Source information >>
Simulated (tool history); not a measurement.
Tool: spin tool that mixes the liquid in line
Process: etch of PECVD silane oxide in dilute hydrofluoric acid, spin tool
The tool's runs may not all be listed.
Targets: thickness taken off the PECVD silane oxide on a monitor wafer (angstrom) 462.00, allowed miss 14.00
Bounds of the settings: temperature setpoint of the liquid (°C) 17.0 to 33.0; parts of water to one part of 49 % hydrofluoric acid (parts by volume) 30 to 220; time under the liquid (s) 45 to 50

Work item >> Transcribe all of the records exactly.

Reply >>
Simulated (tool history); not a measurement.
Tool: spin tool that mixes the liquid in line
Process: etch of PECVD silane oxide in dilute hydrofluoric acid, spin tool
The tool's runs may not all be listed.
Targets: thickness taken off the PECVD silane oxide on a monitor wafer (angstrom) 462.00, allowed miss 14.00
Bounds of the settings: temperature setpoint of the liquid (°C) 17.0 to 33.0; parts of water to one part of 49 % hydrofluoric acid (parts by volume) 30 to 220; time under the liquid (s) 45 to 50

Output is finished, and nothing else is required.